#####

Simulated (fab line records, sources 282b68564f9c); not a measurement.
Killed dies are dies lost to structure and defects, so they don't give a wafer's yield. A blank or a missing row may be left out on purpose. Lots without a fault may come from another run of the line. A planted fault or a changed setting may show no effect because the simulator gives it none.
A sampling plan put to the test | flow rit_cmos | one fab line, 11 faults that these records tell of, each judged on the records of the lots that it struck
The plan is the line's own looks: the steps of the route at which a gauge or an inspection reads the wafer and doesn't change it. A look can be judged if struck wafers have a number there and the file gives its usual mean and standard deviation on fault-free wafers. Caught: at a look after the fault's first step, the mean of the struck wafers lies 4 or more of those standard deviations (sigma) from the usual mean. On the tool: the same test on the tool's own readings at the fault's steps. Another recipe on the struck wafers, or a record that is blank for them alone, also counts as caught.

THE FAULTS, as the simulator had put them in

#####

§ ACTIVITY: Produce an exact copy of the whole listing.

§ EXERCISE RESULT:
Simulated (fab line records, sources 282b68564f9c); not a measurement.
Killed dies are dies lost to structure and defects, so they don't give a wafer's yield. A blank or a missing row may be left out on purpose. Lots without a fault may come from another run of the line. A planted fault or a changed setting may show no effect because the simulator gives it none.
A sampling plan put to the test | flow rit_cmos | one fab line, 11 faults that these records tell of, each judged on the records of the lots that it struck
The plan is the line's own looks: the steps of the route at which a gauge or an inspection reads the wafer and doesn't change it. A look can be judged if struck wafers have a number there and the file gives its usual mean and standard deviation on fault-free wafers. Caught: at a look after the fault's first step, the mean of the struck wafers lies 4 or more of those standard deviations (sigma) from the usual mean. On the tool: the same test on the tool's own readings at the fault's steps. Another recipe on the struck wafers, or a record that is blank for them alone, also counts as caught.

THE FAULTS, as the simulator had put them in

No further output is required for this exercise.